Work task:
Please write out exactly, and only, the lines from the first in the material below to the line containing "Pictured: cross-section cut, 275", both included.

# # # #

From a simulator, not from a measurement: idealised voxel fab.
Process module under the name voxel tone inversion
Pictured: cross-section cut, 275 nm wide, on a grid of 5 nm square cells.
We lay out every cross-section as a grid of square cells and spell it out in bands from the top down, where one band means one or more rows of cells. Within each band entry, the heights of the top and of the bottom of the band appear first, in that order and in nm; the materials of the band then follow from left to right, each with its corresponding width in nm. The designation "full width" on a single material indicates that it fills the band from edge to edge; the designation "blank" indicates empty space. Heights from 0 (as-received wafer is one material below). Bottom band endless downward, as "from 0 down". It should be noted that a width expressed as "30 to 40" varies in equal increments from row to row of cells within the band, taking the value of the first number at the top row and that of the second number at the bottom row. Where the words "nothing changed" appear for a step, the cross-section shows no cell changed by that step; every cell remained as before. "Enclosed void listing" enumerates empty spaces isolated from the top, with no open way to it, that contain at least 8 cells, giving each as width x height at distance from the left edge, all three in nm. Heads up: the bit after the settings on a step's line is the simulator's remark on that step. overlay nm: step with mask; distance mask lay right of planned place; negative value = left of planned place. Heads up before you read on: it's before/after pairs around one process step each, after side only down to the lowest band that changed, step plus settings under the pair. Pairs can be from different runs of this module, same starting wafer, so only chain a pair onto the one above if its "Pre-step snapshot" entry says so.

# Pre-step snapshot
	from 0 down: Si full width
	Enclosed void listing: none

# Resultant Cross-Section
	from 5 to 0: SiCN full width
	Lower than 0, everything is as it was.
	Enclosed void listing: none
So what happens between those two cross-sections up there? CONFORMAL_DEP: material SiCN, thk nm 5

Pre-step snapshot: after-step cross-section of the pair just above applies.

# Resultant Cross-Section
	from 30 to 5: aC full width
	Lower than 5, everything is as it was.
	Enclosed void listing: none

# # # #

Task response:
From a simulator, not from a measurement: idealised voxel fab.
Process module under the name voxel tone inversion
Pictured: cross-section cut, 275 nm wide, on a grid of 5 nm square cells.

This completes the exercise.